*** Exercise data ***

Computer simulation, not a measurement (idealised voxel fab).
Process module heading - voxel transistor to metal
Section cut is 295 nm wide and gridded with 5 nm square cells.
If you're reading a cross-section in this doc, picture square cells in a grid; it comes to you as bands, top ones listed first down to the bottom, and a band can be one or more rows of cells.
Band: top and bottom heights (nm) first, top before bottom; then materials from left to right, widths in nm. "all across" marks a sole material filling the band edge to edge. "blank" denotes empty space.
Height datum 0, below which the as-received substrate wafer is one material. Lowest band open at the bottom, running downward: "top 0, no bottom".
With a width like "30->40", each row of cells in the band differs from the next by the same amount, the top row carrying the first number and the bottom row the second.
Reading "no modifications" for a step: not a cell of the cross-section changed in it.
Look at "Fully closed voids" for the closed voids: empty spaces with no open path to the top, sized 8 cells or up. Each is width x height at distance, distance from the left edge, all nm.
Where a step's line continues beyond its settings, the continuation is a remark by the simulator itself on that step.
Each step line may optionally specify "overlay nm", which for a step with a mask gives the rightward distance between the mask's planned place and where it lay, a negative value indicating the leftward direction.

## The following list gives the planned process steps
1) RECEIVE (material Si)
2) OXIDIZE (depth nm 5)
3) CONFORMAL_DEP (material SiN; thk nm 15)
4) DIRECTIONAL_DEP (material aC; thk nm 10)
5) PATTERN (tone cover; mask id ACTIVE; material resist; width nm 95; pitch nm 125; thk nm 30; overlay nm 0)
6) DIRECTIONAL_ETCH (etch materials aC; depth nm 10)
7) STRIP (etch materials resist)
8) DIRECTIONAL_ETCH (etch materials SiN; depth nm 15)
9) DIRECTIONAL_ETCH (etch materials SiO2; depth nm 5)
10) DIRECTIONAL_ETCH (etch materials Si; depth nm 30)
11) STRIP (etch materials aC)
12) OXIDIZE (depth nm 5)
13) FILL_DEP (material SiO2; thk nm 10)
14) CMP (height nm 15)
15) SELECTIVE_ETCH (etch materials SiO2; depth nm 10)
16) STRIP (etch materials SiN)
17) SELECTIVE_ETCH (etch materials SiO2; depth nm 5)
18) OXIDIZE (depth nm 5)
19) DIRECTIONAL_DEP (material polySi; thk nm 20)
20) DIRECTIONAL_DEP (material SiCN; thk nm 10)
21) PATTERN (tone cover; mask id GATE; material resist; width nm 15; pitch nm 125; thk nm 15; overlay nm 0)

*** End of Exercise data ***

> **Brief**: Since only part of the listing is wanted, copy exactly the lines from the one holding "9) DIRECTIONAL_ETCH (etch" to the one holding "20) DIRECTIONAL_DEP (material", both included.

> **Exercise answer**:
9) DIRECTIONAL_ETCH (etch materials SiO2; depth nm 5)
10) DIRECTIONAL_ETCH (etch materials Si; depth nm 30)
11) STRIP (etch materials aC)
12) OXIDIZE (depth nm 5)
13) FILL_DEP (material SiO2; thk nm 10)
14) CMP (height nm 15)
15) SELECTIVE_ETCH (etch materials SiO2; depth nm 10)
16) STRIP (etch materials SiN)
17) SELECTIVE_ETCH (etch materials SiO2; depth nm 5)
18) OXIDIZE (depth nm 5)
19) DIRECTIONAL_DEP (material polySi; thk nm 20)
20) DIRECTIONAL_DEP (material SiCN; thk nm 10)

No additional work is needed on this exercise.